**ACTION ITEM:** Using the listing below, print exactly everything from the line with "S1: gas temperature" down to the line with "R1: highest temperature", both included, and nothing more.

**GIVEN DATA:**
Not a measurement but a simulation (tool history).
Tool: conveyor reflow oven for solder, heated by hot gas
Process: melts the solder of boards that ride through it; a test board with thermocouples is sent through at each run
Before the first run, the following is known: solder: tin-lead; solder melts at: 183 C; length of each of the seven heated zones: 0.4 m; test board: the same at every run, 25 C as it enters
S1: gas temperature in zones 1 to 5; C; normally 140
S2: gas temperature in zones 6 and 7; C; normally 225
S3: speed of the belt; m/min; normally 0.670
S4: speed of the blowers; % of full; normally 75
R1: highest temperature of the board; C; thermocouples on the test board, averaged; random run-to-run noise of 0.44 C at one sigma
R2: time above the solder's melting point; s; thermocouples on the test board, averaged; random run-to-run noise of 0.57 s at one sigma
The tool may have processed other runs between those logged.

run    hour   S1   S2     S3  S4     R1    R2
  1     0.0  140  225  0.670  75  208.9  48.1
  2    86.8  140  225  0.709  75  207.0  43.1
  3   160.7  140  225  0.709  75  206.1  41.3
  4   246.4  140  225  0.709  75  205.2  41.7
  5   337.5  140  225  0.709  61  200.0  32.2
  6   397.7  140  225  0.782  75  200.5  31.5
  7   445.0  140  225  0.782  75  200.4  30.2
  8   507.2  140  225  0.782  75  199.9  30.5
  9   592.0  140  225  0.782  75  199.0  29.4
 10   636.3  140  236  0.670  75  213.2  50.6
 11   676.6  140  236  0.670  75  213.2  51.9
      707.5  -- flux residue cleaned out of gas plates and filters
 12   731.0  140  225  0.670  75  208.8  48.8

**RESPONSE:**
S1: gas temperature in zones 1 to 5; C; normally 140
S2: gas temperature in zones 6 and 7; C; normally 225
S3: speed of the belt; m/min; normally 0.670
S4: speed of the blowers; % of full; normally 75
R1: highest temperature of the board; C; thermocouples on the test board, averaged; random run-to-run noise of 0.44 C at one sigma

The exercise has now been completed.